Extracted data ->
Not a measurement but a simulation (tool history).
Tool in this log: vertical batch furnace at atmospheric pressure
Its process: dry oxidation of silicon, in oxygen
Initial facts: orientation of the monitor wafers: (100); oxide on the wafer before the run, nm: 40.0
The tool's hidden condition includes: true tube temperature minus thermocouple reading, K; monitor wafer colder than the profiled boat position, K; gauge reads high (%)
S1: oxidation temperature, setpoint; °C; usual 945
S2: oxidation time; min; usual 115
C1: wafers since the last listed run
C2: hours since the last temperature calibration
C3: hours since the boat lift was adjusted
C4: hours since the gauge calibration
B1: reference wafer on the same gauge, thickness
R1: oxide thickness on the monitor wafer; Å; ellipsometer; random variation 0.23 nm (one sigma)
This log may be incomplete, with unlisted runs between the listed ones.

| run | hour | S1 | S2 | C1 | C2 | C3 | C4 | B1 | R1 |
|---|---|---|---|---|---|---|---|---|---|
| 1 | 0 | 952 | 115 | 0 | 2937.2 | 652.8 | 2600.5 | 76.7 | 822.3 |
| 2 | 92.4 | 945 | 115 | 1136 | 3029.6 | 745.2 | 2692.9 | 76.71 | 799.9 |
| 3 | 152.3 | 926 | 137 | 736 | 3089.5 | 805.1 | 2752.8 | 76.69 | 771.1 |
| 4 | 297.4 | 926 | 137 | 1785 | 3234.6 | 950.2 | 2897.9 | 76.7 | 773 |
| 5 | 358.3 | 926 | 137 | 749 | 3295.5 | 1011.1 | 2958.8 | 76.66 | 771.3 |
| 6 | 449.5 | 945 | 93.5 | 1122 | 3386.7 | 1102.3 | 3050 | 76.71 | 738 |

Requirement -> Word for word, copy every entry.

Problem solution ->
Not a measurement but a simulation (tool history).
Tool in this log: vertical batch furnace at atmospheric pressure
Its process: dry oxidation of silicon, in oxygen
Initial facts: orientation of the monitor wafers: (100); oxide on the wafer before the run, nm: 40.0
The tool's hidden condition includes: true tube temperature minus thermocouple reading, K; monitor wafer colder than the profiled boat position, K; gauge reads high (%)
S1: oxidation temperature, setpoint; °C; usual 945
S2: oxidation time; min; usual 115
C1: wafers since the last listed run
C2: hours since the last temperature calibration
C3: hours since the boat lift was adjusted
C4: hours since the gauge calibration
B1: reference wafer on the same gauge, thickness
R1: oxide thickness on the monitor wafer; Å; ellipsometer; random variation 0.23 nm (one sigma)
This log may be incomplete, with unlisted runs between the listed ones.

| run | hour | S1 | S2 | C1 | C2 | C3 | C4 | B1 | R1 |
|---|---|---|---|---|---|---|---|---|---|
| 1 | 0 | 952 | 115 | 0 | 2937.2 | 652.8 | 2600.5 | 76.7 | 822.3 |
| 2 | 92.4 | 945 | 115 | 1136 | 3029.6 | 745.2 | 2692.9 | 76.71 | 799.9 |
| 3 | 152.3 | 926 | 137 | 736 | 3089.5 | 805.1 | 2752.8 | 76.69 | 771.1 |
| 4 | 297.4 | 926 | 137 | 1785 | 3234.6 | 950.2 | 2897.9 | 76.7 | 773 |
| 5 | 358.3 | 926 | 137 | 749 | 3295.5 | 1011.1 | 2958.8 | 76.66 | 771.3 |
| 6 | 449.5 | 945 | 93.5 | 1122 | 3386.7 | 1102.3 | 3050 | 76.71 | 738 |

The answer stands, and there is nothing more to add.